_Dataset:_
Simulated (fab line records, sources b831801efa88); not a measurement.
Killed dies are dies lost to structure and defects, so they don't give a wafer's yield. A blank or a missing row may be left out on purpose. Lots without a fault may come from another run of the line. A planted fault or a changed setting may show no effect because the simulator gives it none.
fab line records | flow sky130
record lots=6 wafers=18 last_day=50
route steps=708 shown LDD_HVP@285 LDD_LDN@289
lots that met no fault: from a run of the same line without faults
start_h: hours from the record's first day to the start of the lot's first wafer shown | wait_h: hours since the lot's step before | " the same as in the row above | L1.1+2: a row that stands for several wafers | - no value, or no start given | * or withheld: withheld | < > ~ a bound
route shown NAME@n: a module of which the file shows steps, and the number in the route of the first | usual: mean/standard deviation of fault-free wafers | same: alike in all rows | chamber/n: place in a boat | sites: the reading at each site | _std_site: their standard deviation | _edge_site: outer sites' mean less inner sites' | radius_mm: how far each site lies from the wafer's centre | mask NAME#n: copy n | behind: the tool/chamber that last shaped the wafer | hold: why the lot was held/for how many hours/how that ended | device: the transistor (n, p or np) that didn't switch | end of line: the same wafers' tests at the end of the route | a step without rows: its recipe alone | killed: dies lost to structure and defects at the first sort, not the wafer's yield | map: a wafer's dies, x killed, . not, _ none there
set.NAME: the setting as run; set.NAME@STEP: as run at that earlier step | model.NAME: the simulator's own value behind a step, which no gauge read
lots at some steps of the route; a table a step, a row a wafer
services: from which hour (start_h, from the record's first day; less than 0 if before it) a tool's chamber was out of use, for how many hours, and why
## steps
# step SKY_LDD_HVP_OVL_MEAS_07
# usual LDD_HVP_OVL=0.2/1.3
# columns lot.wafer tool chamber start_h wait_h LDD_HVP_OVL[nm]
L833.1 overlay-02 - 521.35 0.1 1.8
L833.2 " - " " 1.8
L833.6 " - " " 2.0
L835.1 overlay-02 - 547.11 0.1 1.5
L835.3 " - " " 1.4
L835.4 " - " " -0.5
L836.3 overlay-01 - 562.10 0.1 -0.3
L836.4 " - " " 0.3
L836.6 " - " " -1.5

_Activity:_ Within the listing above, extract exactly the lines from the line with "# step SKY_LDD_HVP_OVL_MEAS_07" to the line with "L836.3 overlay-01 - 562.10 0.1 -0.3", the two named lines included, and no others.

_Task result:_
# step SKY_LDD_HVP_OVL_MEAS_07
# usual LDD_HVP_OVL=0.2/1.3
# columns lot.wafer tool chamber start_h wait_h LDD_HVP_OVL[nm]
L833.1 overlay-02 - 521.35 0.1 1.8
L833.2 " - " " 1.8
L833.6 " - " " 2.0
L835.1 overlay-02 - 547.11 0.1 1.5
L835.3 " - " " 1.4
L835.4 " - " " -0.5
L836.3 overlay-01 - 562.10 0.1 -0.3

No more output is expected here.